◆ **TASK ITEM**
From the first line of the entries below, reproduce everything exactly through the line with "read on which", and nothing more.

>>>
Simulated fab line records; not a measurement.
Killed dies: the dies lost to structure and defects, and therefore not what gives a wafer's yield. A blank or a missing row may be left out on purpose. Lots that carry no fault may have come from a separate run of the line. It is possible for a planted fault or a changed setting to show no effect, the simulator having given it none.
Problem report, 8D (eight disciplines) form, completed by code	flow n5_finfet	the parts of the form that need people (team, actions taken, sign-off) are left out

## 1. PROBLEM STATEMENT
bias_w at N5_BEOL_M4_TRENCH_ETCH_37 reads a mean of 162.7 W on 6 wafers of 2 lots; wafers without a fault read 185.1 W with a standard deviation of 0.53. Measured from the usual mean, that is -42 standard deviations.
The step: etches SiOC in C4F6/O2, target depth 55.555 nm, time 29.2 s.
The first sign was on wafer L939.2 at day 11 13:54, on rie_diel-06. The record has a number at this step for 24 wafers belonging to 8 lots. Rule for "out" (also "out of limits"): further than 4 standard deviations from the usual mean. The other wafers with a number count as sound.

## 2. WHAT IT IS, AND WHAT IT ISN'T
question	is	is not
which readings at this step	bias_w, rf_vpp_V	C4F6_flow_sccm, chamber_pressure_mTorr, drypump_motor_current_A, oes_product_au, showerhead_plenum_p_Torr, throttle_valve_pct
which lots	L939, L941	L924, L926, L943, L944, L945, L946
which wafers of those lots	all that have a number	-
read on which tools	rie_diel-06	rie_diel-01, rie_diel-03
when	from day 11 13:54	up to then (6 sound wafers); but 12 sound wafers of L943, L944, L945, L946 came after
<<<

◆ **SOLUTION**
Simulated fab line records; not a measurement.
Killed dies: the dies lost to structure and defects, and therefore not what gives a wafer's yield. A blank or a missing row may be left out on purpose. Lots that carry no fault may have come from a separate run of the line. It is possible for a planted fault or a changed setting to show no effect, the simulator having given it none.
Problem report, 8D (eight disciplines) form, completed by code	flow n5_finfet	the parts of the form that need people (team, actions taken, sign-off) are left out

## 1. PROBLEM STATEMENT
bias_w at N5_BEOL_M4_TRENCH_ETCH_37 reads a mean of 162.7 W on 6 wafers of 2 lots; wafers without a fault read 185.1 W with a standard deviation of 0.53. Measured from the usual mean, that is -42 standard deviations.
The step: etches SiOC in C4F6/O2, target depth 55.555 nm, time 29.2 s.
The first sign was on wafer L939.2 at day 11 13:54, on rie_diel-06. The record has a number at this step for 24 wafers belonging to 8 lots. Rule for "out" (also "out of limits"): further than 4 standard deviations from the usual mean. The other wafers with a number count as sound.

## 2. WHAT IT IS, AND WHAT IT ISN'T
question	is	is not
which readings at this step	bias_w, rf_vpp_V	C4F6_flow_sccm, chamber_pressure_mTorr, drypump_motor_current_A, oes_product_au, showerhead_plenum_p_Torr, throttle_valve_pct
which lots	L939, L941	L924, L926, L943, L944, L945, L946
which wafers of those lots	all that have a number	-
read on which tools	rie_diel-06	rie_diel-01, rie_diel-03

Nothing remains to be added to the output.